> [Given records]:
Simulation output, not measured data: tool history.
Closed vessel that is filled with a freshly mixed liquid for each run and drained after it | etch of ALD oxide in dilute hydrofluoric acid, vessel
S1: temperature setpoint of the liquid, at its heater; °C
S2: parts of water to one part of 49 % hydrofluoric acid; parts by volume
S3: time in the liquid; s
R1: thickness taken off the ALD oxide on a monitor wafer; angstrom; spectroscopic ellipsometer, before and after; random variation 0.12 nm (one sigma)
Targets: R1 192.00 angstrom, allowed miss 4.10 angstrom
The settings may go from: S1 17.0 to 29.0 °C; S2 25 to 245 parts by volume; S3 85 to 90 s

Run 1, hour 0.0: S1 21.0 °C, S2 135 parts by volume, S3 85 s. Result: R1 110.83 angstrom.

> [Work task]: What is wanted is the full set of entries above, reproduced exactly.

> [Task result]:
Simulation output, not measured data: tool history.
Closed vessel that is filled with a freshly mixed liquid for each run and drained after it | etch of ALD oxide in dilute hydrofluoric acid, vessel
S1: temperature setpoint of the liquid, at its heater; °C
S2: parts of water to one part of 49 % hydrofluoric acid; parts by volume
S3: time in the liquid; s
R1: thickness taken off the ALD oxide on a monitor wafer; angstrom; spectroscopic ellipsometer, before and after; random variation 0.12 nm (one sigma)
Targets: R1 192.00 angstrom, allowed miss 4.10 angstrom
The settings may go from: S1 17.0 to 29.0 °C; S2 25 to 245 parts by volume; S3 85 to 90 s

Run 1, hour 0.0: S1 21.0 °C, S2 135 parts by volume, S3 85 s. Result: R1 110.83 angstrom.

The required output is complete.